MATERIAL SHOWN -
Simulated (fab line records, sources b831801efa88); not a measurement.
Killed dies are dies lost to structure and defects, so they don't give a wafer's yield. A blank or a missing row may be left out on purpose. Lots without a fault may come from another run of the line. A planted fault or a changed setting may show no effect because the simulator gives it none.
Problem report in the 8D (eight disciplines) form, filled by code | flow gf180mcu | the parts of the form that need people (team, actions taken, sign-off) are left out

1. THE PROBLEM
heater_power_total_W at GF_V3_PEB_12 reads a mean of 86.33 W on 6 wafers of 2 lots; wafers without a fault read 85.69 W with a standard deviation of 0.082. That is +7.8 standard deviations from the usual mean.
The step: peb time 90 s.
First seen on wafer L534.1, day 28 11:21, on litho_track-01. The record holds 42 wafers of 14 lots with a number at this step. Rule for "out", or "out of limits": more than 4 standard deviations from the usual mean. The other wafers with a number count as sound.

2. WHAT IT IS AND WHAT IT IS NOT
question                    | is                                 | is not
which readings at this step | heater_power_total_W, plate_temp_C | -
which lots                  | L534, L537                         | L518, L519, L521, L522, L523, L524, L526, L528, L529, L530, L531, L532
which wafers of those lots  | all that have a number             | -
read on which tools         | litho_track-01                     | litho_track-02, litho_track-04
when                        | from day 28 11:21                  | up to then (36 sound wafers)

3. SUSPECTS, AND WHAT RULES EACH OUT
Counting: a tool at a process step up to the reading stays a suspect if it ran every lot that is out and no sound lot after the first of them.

ACTION ITEM -
Your response must contain the complete listing, copied without deviation.

ANSWER BOX -
Simulated (fab line records, sources b831801efa88); not a measurement.
Killed dies are dies lost to structure and defects, so they don't give a wafer's yield. A blank or a missing row may be left out on purpose. Lots without a fault may come from another run of the line. A planted fault or a changed setting may show no effect because the simulator gives it none.
Problem report in the 8D (eight disciplines) form, filled by code | flow gf180mcu | the parts of the form that need people (team, actions taken, sign-off) are left out

1. THE PROBLEM
heater_power_total_W at GF_V3_PEB_12 reads a mean of 86.33 W on 6 wafers of 2 lots; wafers without a fault read 85.69 W with a standard deviation of 0.082. That is +7.8 standard deviations from the usual mean.
The step: peb time 90 s.
First seen on wafer L534.1, day 28 11:21, on litho_track-01. The record holds 42 wafers of 14 lots with a number at this step. Rule for "out", or "out of limits": more than 4 standard deviations from the usual mean. The other wafers with a number count as sound.

2. WHAT IT IS AND WHAT IT IS NOT
question                    | is                                 | is not
which readings at this step | heater_power_total_W, plate_temp_C | -
which lots                  | L534, L537                         | L518, L519, L521, L522, L523, L524, L526, L528, L529, L530, L531, L532
which wafers of those lots  | all that have a number             | -
read on which tools         | litho_track-01                     | litho_track-02, litho_track-04
when                        | from day 28 11:21                  | up to then (36 sound wafers)

3. SUSPECTS, AND WHAT RULES EACH OUT
Counting: a tool at a process step up to the reading stays a suspect if it ran every lot that is out and no sound lot after the first of them.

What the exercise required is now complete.